· · · · ·

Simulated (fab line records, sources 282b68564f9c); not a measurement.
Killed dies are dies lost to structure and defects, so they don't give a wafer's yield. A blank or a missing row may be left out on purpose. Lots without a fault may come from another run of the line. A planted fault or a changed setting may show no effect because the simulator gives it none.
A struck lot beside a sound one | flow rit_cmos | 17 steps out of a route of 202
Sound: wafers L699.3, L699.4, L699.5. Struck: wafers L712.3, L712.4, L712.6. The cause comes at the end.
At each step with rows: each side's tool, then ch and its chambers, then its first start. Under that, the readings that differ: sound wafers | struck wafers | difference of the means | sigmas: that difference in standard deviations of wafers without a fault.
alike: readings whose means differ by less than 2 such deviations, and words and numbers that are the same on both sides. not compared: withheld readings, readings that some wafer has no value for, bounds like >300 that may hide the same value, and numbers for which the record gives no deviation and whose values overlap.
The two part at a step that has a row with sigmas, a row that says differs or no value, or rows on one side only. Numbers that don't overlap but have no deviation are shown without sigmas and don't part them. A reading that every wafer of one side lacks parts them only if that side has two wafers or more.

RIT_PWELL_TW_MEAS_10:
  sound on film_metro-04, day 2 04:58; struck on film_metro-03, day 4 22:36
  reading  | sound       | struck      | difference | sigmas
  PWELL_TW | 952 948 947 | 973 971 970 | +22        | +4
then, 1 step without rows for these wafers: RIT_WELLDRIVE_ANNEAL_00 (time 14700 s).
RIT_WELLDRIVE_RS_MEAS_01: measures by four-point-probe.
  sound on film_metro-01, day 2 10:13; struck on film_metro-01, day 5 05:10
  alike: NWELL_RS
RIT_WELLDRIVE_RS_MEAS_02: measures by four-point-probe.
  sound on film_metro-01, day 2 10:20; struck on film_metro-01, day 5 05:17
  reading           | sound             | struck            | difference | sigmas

· · · · ·

* [Work task]
Using the records above, set down exactly the lines from the one with "At each step" through the one with "alike: readings whose", inclusive, and nothing more.

* [Solution]
At each step with rows: each side's tool, then ch and its chambers, then its first start. Under that, the readings that differ: sound wafers | struck wafers | difference of the means | sigmas: that difference in standard deviations of wafers without a fault.
alike: readings whose means differ by less than 2 such deviations, and words and numbers that are the same on both sides. not compared: withheld readings, readings that some wafer has no value for, bounds like >300 that may hide the same value, and numbers for which the record gives no deviation and whose values overlap.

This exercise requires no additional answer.